From the first line of the records down to the one that holds "(+) following a", transcribe each line exactly and add nothing.

======
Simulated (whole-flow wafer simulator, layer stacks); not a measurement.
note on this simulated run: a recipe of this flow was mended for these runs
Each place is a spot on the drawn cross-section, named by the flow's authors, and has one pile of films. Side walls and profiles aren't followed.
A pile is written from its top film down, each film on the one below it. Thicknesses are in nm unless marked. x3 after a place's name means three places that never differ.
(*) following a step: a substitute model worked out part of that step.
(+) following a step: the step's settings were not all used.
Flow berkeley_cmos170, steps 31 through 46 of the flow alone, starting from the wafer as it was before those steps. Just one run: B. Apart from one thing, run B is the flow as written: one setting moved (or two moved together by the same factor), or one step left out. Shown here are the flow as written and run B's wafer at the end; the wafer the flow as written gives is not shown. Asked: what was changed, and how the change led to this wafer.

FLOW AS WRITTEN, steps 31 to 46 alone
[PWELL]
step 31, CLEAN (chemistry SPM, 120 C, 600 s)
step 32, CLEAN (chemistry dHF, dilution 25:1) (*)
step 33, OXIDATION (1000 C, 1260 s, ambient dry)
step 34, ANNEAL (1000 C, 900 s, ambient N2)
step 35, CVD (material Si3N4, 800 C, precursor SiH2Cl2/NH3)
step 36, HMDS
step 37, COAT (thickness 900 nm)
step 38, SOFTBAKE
======

### TASK RESULT
Simulated (whole-flow wafer simulator, layer stacks); not a measurement.
note on this simulated run: a recipe of this flow was mended for these runs
Each place is a spot on the drawn cross-section, named by the flow's authors, and has one pile of films. Side walls and profiles aren't followed.
A pile is written from its top film down, each film on the one below it. Thicknesses are in nm unless marked. x3 after a place's name means three places that never differ.
(*) following a step: a substitute model worked out part of that step.
(+) following a step: the step's settings were not all used.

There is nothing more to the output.